* **EXERCISE**:
In the response, the entries must appear exactly as supplied.

* **AVAILABLE DATA**:
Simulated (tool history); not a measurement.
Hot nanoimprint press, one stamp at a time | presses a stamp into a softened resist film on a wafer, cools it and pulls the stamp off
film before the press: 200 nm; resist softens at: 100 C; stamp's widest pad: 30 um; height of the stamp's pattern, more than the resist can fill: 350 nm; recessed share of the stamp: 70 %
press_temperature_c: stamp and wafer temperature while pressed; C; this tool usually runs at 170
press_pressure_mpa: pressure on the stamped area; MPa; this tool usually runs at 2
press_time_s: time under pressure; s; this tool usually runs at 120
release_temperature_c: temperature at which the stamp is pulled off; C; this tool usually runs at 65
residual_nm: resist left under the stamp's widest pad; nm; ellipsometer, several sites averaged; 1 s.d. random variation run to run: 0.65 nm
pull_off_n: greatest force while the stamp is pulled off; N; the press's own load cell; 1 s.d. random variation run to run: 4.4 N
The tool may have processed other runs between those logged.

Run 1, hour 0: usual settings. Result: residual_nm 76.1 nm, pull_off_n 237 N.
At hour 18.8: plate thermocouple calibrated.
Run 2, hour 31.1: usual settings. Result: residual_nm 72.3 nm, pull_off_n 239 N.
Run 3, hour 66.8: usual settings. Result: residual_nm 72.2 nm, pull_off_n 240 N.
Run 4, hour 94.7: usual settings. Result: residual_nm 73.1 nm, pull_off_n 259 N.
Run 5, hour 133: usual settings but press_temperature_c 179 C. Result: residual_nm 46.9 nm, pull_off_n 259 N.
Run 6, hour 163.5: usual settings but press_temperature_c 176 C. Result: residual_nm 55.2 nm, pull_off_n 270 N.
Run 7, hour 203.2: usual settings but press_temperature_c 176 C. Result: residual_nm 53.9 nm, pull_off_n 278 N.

* **YOUR SOLUTION**:
Simulated (tool history); not a measurement.
Hot nanoimprint press, one stamp at a time | presses a stamp into a softened resist film on a wafer, cools it and pulls the stamp off
film before the press: 200 nm; resist softens at: 100 C; stamp's widest pad: 30 um; height of the stamp's pattern, more than the resist can fill: 350 nm; recessed share of the stamp: 70 %
press_temperature_c: stamp and wafer temperature while pressed; C; this tool usually runs at 170
press_pressure_mpa: pressure on the stamped area; MPa; this tool usually runs at 2
press_time_s: time under pressure; s; this tool usually runs at 120
release_temperature_c: temperature at which the stamp is pulled off; C; this tool usually runs at 65
residual_nm: resist left under the stamp's widest pad; nm; ellipsometer, several sites averaged; 1 s.d. random variation run to run: 0.65 nm
pull_off_n: greatest force while the stamp is pulled off; N; the press's own load cell; 1 s.d. random variation run to run: 4.4 N
The tool may have processed other runs between those logged.

Run 1, hour 0: usual settings. Result: residual_nm 76.1 nm, pull_off_n 237 N.
At hour 18.8: plate thermocouple calibrated.
Run 2, hour 31.1: usual settings. Result: residual_nm 72.3 nm, pull_off_n 239 N.
Run 3, hour 66.8: usual settings. Result: residual_nm 72.2 nm, pull_off_n 240 N.
Run 4, hour 94.7: usual settings. Result: residual_nm 73.1 nm, pull_off_n 259 N.
Run 5, hour 133: usual settings but press_temperature_c 179 C. Result: residual_nm 46.9 nm, pull_off_n 259 N.
Run 6, hour 163.5: usual settings but press_temperature_c 176 C. Result: residual_nm 55.2 nm, pull_off_n 270 N.
Run 7, hour 203.2: usual settings but press_temperature_c 176 C. Result: residual_nm 53.9 nm, pull_off_n 278 N.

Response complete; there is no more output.